# Task item
Each line below needs to be duplicated without alteration.

# Records provided
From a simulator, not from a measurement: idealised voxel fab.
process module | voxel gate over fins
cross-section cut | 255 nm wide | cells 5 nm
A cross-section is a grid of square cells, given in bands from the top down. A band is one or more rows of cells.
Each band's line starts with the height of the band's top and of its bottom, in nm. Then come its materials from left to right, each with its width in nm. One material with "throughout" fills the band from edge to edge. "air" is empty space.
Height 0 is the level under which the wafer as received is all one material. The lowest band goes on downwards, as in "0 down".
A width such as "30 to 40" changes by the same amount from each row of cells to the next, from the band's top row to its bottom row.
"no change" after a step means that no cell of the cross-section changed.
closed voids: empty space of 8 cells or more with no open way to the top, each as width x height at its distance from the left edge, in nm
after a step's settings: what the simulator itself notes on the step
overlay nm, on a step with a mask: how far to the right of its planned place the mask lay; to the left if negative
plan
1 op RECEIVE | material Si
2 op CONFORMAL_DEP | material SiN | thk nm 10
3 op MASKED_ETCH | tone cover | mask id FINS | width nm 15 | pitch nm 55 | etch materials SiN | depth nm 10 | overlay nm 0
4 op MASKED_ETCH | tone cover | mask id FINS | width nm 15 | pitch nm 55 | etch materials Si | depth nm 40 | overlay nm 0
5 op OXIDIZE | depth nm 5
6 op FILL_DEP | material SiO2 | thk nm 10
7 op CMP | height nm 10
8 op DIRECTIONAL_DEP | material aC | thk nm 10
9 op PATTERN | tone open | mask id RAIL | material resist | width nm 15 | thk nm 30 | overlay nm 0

# Answer section
From a simulator, not from a measurement: idealised voxel fab.
process module | voxel gate over fins
cross-section cut | 255 nm wide | cells 5 nm
A cross-section is a grid of square cells, given in bands from the top down. A band is one or more rows of cells.
Each band's line starts with the height of the band's top and of its bottom, in nm. Then come its materials from left to right, each with its width in nm. One material with "throughout" fills the band from edge to edge. "air" is empty space.
Height 0 is the level under which the wafer as received is all one material. The lowest band goes on downwards, as in "0 down".
A width such as "30 to 40" changes by the same amount from each row of cells to the next, from the band's top row to its bottom row.
"no change" after a step means that no cell of the cross-section changed.
closed voids: empty space of 8 cells or more with no open way to the top, each as width x height at its distance from the left edge, in nm
after a step's settings: what the simulator itself notes on the step
overlay nm, on a step with a mask: how far to the right of its planned place the mask lay; to the left if negative
plan
1 op RECEIVE | material Si
2 op CONFORMAL_DEP | material SiN | thk nm 10
3 op MASKED_ETCH | tone cover | mask id FINS | width nm 15 | pitch nm 55 | etch materials SiN | depth nm 10 | overlay nm 0
4 op MASKED_ETCH | tone cover | mask id FINS | width nm 15 | pitch nm 55 | etch materials Si | depth nm 40 | overlay nm 0
5 op OXIDIZE | depth nm 5
6 op FILL_DEP | material SiO2 | thk nm 10
7 op CMP | height nm 10
8 op DIRECTIONAL_DEP | material aC | thk nm 10
9 op PATTERN | tone open | mask id RAIL | material resist | width nm 15 | thk nm 30 | overlay nm 0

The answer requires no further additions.